┏━━
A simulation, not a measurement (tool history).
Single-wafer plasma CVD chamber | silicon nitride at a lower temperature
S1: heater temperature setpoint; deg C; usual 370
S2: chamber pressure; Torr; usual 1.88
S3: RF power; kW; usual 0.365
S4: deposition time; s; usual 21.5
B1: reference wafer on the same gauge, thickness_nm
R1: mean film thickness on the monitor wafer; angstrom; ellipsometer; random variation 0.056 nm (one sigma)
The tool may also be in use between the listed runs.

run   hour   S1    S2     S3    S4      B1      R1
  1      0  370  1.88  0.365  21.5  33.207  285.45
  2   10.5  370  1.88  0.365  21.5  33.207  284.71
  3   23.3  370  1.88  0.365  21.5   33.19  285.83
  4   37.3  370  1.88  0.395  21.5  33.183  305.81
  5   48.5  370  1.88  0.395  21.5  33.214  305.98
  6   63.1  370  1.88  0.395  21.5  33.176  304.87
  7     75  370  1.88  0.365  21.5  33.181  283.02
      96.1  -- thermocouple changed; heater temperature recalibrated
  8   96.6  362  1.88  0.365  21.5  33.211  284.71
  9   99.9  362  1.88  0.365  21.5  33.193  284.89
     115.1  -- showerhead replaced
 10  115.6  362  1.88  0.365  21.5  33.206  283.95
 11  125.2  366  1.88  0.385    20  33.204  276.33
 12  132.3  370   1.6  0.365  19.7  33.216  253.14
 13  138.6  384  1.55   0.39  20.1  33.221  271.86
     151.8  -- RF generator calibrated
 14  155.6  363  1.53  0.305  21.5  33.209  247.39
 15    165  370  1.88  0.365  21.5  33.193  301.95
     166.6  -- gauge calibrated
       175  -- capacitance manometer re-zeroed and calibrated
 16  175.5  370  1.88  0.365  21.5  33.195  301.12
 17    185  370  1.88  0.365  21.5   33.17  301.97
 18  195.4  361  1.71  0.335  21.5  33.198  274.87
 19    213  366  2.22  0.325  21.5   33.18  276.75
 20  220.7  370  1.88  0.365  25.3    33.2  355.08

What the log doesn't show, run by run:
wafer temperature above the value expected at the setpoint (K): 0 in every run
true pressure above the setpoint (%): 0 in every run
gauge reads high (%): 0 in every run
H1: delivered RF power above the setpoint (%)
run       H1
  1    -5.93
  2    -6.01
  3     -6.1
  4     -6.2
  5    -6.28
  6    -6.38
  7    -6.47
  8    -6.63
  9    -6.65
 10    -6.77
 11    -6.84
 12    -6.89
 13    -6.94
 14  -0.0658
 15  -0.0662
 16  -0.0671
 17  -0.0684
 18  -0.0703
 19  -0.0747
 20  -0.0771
┗━━

- Brief: Please reproduce exactly the lines from the first one of the records above through the line containing "B1: reference wafer", both included, and nothing else.

- Answer section:
A simulation, not a measurement (tool history).
Single-wafer plasma CVD chamber | silicon nitride at a lower temperature
S1: heater temperature setpoint; deg C; usual 370
S2: chamber pressure; Torr; usual 1.88
S3: RF power; kW; usual 0.365
S4: deposition time; s; usual 21.5
B1: reference wafer on the same gauge, thickness_nm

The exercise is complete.